**Required action**:
Produce as output only the lines below starting at the line with "Topic: reading micrographs" and continuing through the line with "Prompt: State the", each one exactly as written.

**Data listing**:
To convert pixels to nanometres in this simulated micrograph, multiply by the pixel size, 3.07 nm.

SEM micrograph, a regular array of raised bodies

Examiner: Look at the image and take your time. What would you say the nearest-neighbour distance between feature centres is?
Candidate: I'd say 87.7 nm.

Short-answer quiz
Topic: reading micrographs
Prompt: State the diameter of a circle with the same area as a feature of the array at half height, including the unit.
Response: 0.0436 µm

**Your solution**:
Topic: reading micrographs
Prompt: State the diameter of a circle with the same area as a feature of the array at half height, including the unit.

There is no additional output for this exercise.